== SOURCE DATA ==

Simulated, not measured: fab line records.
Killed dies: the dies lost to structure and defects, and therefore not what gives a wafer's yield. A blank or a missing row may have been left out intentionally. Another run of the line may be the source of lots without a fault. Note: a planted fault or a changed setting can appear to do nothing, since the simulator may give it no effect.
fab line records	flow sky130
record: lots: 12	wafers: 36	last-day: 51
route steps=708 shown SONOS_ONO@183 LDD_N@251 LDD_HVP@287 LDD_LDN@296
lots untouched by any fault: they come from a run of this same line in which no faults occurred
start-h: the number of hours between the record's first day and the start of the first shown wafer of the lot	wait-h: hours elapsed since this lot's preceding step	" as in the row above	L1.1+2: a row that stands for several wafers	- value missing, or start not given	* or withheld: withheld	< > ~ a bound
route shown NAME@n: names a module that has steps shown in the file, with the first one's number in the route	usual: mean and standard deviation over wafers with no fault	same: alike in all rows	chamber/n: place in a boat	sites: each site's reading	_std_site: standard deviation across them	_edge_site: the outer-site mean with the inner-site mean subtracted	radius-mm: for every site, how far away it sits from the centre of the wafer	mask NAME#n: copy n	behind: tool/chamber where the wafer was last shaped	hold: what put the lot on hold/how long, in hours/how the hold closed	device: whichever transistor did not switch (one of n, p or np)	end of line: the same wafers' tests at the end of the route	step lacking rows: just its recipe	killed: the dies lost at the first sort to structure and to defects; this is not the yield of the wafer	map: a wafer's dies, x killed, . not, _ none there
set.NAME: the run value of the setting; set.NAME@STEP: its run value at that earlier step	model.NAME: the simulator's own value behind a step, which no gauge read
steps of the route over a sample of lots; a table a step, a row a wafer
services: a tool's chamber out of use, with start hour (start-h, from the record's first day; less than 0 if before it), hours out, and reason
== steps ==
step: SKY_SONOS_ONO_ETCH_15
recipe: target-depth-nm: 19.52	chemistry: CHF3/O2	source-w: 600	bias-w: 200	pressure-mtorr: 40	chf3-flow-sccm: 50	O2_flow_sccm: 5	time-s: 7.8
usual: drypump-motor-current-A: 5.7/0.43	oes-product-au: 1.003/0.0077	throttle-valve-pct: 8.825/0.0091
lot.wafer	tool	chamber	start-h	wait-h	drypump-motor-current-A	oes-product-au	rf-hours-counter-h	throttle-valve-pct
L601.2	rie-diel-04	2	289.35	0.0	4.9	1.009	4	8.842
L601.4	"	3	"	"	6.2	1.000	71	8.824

===

#### [REQUIRED ACTION]
Start with the first line. Please copy exactly each line of the listing through the one with "start-h: the number", including it.

#### [EXERCISE ANSWER]
Simulated, not measured: fab line records.
Killed dies: the dies lost to structure and defects, and therefore not what gives a wafer's yield. A blank or a missing row may have been left out intentionally. Another run of the line may be the source of lots without a fault. Note: a planted fault or a changed setting can appear to do nothing, since the simulator may give it no effect.
fab line records	flow sky130
record: lots: 12	wafers: 36	last-day: 51
route steps=708 shown SONOS_ONO@183 LDD_N@251 LDD_HVP@287 LDD_LDN@296
lots untouched by any fault: they come from a run of this same line in which no faults occurred
start-h: the number of hours between the record's first day and the start of the first shown wafer of the lot	wait-h: hours elapsed since this lot's preceding step	" as in the row above	L1.1+2: a row that stands for several wafers	- value missing, or start not given	* or withheld: withheld	< > ~ a bound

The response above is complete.